╭─ Records supplied
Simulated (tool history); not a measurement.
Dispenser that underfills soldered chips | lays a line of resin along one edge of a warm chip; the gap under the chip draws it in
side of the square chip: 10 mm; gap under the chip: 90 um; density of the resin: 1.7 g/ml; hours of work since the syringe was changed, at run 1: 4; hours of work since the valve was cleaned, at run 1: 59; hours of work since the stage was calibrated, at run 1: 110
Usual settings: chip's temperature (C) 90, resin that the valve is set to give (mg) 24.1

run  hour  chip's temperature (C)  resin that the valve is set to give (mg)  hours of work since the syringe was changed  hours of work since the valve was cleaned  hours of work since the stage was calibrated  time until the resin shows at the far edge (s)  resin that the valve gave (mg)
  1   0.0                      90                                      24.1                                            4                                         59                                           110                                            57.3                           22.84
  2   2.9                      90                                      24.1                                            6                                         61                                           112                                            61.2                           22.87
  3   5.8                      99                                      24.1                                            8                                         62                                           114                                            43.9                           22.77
╰─

■ **Action item**:
All records shown above need to be written out again verbatim.

■ **Response**:
Simulated (tool history); not a measurement.
Dispenser that underfills soldered chips | lays a line of resin along one edge of a warm chip; the gap under the chip draws it in
side of the square chip: 10 mm; gap under the chip: 90 um; density of the resin: 1.7 g/ml; hours of work since the syringe was changed, at run 1: 4; hours of work since the valve was cleaned, at run 1: 59; hours of work since the stage was calibrated, at run 1: 110
Usual settings: chip's temperature (C) 90, resin that the valve is set to give (mg) 24.1

run  hour  chip's temperature (C)  resin that the valve is set to give (mg)  hours of work since the syringe was changed  hours of work since the valve was cleaned  hours of work since the stage was calibrated  time until the resin shows at the far edge (s)  resin that the valve gave (mg)
  1   0.0                      90                                      24.1                                            4                                         59                                           110                                            57.3                           22.84
  2   2.9                      90                                      24.1                                            6                                         61                                           112                                            61.2                           22.87
  3   5.8                      99                                      24.1                                            8                                         62                                           114                                            43.9                           22.77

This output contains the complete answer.